• • • • • • •

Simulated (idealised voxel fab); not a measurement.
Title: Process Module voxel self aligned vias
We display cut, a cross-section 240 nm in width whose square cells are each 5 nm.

• • • • • • •

Work request: From start to finish, retype the records above with complete accuracy.

Exercise result:
Simulated (idealised voxel fab); not a measurement.
Title: Process Module voxel self aligned vias
We display cut, a cross-section 240 nm in width whose square cells are each 5 nm.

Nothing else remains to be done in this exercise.